───── Entries provided

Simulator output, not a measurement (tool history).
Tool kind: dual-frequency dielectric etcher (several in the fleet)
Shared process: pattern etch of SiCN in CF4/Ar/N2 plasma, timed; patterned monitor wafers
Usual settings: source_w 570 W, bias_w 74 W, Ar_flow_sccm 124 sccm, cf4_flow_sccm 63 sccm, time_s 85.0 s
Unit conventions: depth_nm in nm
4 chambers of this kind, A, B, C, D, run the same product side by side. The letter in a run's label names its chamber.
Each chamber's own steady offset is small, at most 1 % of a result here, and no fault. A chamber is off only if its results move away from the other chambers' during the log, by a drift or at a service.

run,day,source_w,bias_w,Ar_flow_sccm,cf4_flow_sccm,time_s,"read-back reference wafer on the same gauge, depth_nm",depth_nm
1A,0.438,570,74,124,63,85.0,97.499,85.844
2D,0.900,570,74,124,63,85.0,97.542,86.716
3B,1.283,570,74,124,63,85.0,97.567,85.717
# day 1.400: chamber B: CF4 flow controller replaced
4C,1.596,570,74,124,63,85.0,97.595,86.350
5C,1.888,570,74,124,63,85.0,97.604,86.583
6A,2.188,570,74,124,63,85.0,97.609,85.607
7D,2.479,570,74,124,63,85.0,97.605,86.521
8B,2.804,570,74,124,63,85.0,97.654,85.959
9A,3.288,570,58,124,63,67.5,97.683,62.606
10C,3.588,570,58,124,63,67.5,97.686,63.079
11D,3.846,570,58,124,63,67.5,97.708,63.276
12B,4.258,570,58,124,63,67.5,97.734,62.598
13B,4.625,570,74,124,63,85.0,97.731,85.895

──────────

▶ Required action
The expected response is the material above given again line by line, from its first line to the line holding "12B,4.258,570,58,124,63,67.5,97.734,62.598", inclusive.

▶ Written reply
Simulator output, not a measurement (tool history).
Tool kind: dual-frequency dielectric etcher (several in the fleet)
Shared process: pattern etch of SiCN in CF4/Ar/N2 plasma, timed; patterned monitor wafers
Usual settings: source_w 570 W, bias_w 74 W, Ar_flow_sccm 124 sccm, cf4_flow_sccm 63 sccm, time_s 85.0 s
Unit conventions: depth_nm in nm
4 chambers of this kind, A, B, C, D, run the same product side by side. The letter in a run's label names its chamber.
Each chamber's own steady offset is small, at most 1 % of a result here, and no fault. A chamber is off only if its results move away from the other chambers' during the log, by a drift or at a service.

run,day,source_w,bias_w,Ar_flow_sccm,cf4_flow_sccm,time_s,"read-back reference wafer on the same gauge, depth_nm",depth_nm
1A,0.438,570,74,124,63,85.0,97.499,85.844
2D,0.900,570,74,124,63,85.0,97.542,86.716
3B,1.283,570,74,124,63,85.0,97.567,85.717
# day 1.400: chamber B: CF4 flow controller replaced
4C,1.596,570,74,124,63,85.0,97.595,86.350
5C,1.888,570,74,124,63,85.0,97.604,86.583
6A,2.188,570,74,124,63,85.0,97.609,85.607
7D,2.479,570,74,124,63,85.0,97.605,86.521
8B,2.804,570,74,124,63,85.0,97.654,85.959
9A,3.288,570,58,124,63,67.5,97.683,62.606
10C,3.588,570,58,124,63,67.5,97.686,63.079
11D,3.846,570,58,124,63,67.5,97.708,63.276
12B,4.258,570,58,124,63,67.5,97.734,62.598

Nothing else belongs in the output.